Records shown:
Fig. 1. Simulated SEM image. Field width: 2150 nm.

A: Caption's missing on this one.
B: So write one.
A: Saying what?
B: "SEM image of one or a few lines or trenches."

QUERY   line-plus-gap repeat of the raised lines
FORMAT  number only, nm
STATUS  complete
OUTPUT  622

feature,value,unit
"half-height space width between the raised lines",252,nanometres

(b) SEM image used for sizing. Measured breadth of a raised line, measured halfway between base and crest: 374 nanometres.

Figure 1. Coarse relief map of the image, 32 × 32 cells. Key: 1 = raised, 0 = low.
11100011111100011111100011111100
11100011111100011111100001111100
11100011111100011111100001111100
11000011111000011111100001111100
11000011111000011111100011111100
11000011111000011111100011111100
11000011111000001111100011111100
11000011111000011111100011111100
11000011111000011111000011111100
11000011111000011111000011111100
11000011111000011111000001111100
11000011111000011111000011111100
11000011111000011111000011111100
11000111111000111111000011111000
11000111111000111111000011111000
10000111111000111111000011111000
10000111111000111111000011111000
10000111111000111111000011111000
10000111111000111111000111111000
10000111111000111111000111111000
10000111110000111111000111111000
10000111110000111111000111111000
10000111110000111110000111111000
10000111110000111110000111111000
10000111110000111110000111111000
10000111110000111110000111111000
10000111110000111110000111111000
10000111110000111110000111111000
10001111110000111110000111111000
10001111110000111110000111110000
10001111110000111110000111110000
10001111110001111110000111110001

Work instruction: The first line of the listing above through the line containing "11000011111000011111000001111100": print exactly that, both ends included.

Response box:
Fig. 1. Simulated SEM image. Field width: 2150 nm.

A: Caption's missing on this one.
B: So write one.
A: Saying what?
B: "SEM image of one or a few lines or trenches."

QUERY   line-plus-gap repeat of the raised lines
FORMAT  number only, nm
STATUS  complete
OUTPUT  622

feature,value,unit
"half-height space width between the raised lines",252,nanometres

(b) SEM image used for sizing. Measured breadth of a raised line, measured halfway between base and crest: 374 nanometres.

Figure 1. Coarse relief map of the image, 32 × 32 cells. Key: 1 = raised, 0 = low.
11100011111100011111100011111100
11100011111100011111100001111100
11100011111100011111100001111100
11000011111000011111100001111100
11000011111000011111100011111100
11000011111000011111100011111100
11000011111000001111100011111100
11000011111000011111100011111100
11000011111000011111000011111100
11000011111000011111000011111100
11000011111000011111000001111100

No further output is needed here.